== Exercise data ==
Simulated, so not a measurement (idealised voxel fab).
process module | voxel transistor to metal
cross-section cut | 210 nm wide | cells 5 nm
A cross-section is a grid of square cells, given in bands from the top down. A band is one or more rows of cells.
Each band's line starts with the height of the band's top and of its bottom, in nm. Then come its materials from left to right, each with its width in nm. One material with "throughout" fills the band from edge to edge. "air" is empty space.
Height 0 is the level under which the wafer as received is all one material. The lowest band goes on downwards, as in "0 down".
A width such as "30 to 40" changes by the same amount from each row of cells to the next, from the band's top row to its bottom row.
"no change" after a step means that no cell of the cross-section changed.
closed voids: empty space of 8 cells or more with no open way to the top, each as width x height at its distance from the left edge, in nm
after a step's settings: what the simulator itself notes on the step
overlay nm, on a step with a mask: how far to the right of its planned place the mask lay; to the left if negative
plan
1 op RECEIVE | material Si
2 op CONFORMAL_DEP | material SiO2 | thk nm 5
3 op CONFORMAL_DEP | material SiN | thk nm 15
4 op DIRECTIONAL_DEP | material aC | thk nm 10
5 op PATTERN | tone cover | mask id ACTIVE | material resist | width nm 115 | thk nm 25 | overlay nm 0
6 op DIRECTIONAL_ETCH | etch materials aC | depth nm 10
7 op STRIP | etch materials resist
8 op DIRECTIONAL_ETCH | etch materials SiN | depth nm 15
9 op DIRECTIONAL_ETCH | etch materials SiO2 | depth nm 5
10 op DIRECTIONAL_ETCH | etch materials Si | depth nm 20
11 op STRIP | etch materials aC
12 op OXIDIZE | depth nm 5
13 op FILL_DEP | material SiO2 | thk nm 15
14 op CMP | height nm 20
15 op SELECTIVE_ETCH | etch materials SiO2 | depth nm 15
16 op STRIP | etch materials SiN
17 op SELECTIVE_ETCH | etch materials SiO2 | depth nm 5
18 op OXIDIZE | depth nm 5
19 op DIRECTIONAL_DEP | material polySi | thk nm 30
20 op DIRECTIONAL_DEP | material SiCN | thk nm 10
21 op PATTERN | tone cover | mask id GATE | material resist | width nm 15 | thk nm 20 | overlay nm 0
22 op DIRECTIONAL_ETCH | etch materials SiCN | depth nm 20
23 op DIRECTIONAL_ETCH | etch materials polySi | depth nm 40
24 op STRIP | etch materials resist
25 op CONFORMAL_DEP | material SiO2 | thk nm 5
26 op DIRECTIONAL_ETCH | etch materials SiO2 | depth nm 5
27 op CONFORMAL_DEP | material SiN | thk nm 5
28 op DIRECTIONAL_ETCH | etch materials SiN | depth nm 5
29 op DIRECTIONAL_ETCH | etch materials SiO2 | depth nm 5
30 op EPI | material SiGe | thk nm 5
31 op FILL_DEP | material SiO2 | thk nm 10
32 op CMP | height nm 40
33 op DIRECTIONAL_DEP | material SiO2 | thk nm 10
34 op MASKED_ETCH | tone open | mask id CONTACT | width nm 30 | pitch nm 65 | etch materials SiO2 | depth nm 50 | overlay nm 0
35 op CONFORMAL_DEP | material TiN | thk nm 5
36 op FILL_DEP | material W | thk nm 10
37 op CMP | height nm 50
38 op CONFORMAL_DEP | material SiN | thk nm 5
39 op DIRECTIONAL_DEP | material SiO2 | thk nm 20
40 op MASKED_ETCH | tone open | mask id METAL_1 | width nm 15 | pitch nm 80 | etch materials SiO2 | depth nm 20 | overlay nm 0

== Brief ==
In the listing above, locate the line containing "20 op DIRECTIONAL_DEP" and the line containing "39 op DIRECTIONAL_DEP", then transcribe both and every line between them verbatim.

== Response area ==
20 op DIRECTIONAL_DEP | material SiCN | thk nm 10
21 op PATTERN | tone cover | mask id GATE | material resist | width nm 15 | thk nm 20 | overlay nm 0
22 op DIRECTIONAL_ETCH | etch materials SiCN | depth nm 20
23 op DIRECTIONAL_ETCH | etch materials polySi | depth nm 40
24 op STRIP | etch materials resist
25 op CONFORMAL_DEP | material SiO2 | thk nm 5
26 op DIRECTIONAL_ETCH | etch materials SiO2 | depth nm 5
27 op CONFORMAL_DEP | material SiN | thk nm 5
28 op DIRECTIONAL_ETCH | etch materials SiN | depth nm 5
29 op DIRECTIONAL_ETCH | etch materials SiO2 | depth nm 5
30 op EPI | material SiGe | thk nm 5
31 op FILL_DEP | material SiO2 | thk nm 10
32 op CMP | height nm 40
33 op DIRECTIONAL_DEP | material SiO2 | thk nm 10
34 op MASKED_ETCH | tone open | mask id CONTACT | width nm 30 | pitch nm 65 | etch materials SiO2 | depth nm 50 | overlay nm 0
35 op CONFORMAL_DEP | material TiN | thk nm 5
36 op FILL_DEP | material W | thk nm 10
37 op CMP | height nm 50
38 op CONFORMAL_DEP | material SiN | thk nm 5
39 op DIRECTIONAL_DEP | material SiO2 | thk nm 20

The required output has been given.